- _REQUIREMENT_
Repeat nothing but the lines below running from the one containing "The one fault: step" to the one containing "200 / SiO2 1437.5". Keep both end lines.

- _DATASET_
━━━━━━

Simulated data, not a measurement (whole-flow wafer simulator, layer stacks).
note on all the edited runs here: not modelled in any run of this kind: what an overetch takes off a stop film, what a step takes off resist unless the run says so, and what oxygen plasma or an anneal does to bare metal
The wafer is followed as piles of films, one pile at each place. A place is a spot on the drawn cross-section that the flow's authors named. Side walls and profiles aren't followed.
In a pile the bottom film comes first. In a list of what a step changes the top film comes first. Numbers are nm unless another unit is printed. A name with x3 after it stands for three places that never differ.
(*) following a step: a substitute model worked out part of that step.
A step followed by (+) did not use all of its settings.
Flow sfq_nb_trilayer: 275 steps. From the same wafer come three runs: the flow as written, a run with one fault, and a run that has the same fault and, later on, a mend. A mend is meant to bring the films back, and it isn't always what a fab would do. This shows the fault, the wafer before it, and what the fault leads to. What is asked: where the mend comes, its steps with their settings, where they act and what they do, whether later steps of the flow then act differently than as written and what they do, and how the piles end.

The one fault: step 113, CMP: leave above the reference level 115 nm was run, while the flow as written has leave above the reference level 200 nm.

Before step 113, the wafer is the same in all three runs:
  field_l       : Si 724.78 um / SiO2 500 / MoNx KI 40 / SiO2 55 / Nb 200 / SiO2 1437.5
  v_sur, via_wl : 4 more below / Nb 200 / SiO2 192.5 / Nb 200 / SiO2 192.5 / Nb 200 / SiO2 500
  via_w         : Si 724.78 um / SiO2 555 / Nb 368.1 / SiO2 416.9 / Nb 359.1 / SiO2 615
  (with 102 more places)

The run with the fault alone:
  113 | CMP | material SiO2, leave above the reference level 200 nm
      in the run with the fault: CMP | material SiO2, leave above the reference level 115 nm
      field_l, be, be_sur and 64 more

━━━━━━

- _EXERCISE SOLUTION_
The one fault: step 113, CMP: leave above the reference level 115 nm was run, while the flow as written has leave above the reference level 200 nm.

Before step 113, the wafer is the same in all three runs:
  field_l       : Si 724.78 um / SiO2 500 / MoNx KI 40 / SiO2 55 / Nb 200 / SiO2 1437.5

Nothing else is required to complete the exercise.